__Requirement__
Repeat the records exactly, so that each line matches the original.

__Raw data__
>>>
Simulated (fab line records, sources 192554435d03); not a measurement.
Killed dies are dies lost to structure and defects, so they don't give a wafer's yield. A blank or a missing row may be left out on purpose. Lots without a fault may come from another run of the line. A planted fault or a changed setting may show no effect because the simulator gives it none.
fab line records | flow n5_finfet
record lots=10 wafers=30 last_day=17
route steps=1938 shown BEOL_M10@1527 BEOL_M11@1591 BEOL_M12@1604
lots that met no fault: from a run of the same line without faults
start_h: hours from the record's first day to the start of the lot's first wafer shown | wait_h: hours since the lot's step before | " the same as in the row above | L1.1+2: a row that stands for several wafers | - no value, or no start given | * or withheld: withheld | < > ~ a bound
<<<

__Written response__
Simulated (fab line records, sources 192554435d03); not a measurement.
Killed dies are dies lost to structure and defects, so they don't give a wafer's yield. A blank or a missing row may be left out on purpose. Lots without a fault may come from another run of the line. A planted fault or a changed setting may show no effect because the simulator gives it none.
fab line records | flow n5_finfet
record lots=10 wafers=30 last_day=17
route steps=1938 shown BEOL_M10@1527 BEOL_M11@1591 BEOL_M12@1604
lots that met no fault: from a run of the same line without faults
start_h: hours from the record's first day to the start of the lot's first wafer shown | wait_h: hours since the lot's step before | " the same as in the row above | L1.1+2: a row that stands for several wafers | - no value, or no start given | * or withheld: withheld | < > ~ a bound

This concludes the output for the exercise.